◆ **Work order**
Print exactly what the entries say, line by line, from the first line down to the one with "Prior information: incoming", inclusive.

◆ **The data**
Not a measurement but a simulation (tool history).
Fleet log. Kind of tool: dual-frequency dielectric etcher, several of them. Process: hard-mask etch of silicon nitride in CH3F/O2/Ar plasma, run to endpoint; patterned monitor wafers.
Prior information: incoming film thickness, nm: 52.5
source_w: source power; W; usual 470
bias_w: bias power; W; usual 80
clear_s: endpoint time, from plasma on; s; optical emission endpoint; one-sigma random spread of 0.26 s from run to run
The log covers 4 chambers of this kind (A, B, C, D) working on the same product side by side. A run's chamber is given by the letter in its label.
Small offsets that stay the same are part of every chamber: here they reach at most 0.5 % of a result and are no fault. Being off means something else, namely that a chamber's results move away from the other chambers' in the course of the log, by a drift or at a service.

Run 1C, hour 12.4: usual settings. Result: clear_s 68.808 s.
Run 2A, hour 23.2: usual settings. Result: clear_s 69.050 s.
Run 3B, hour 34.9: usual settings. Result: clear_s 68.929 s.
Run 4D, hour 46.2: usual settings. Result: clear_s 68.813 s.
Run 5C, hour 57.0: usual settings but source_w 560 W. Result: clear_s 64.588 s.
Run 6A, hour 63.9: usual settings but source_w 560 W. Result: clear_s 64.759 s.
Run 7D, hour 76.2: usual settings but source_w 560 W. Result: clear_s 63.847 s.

◆ **Exercise solution**
Not a measurement but a simulation (tool history).
Fleet log. Kind of tool: dual-frequency dielectric etcher, several of them. Process: hard-mask etch of silicon nitride in CH3F/O2/Ar plasma, run to endpoint; patterned monitor wafers.
Prior information: incoming film thickness, nm: 52.5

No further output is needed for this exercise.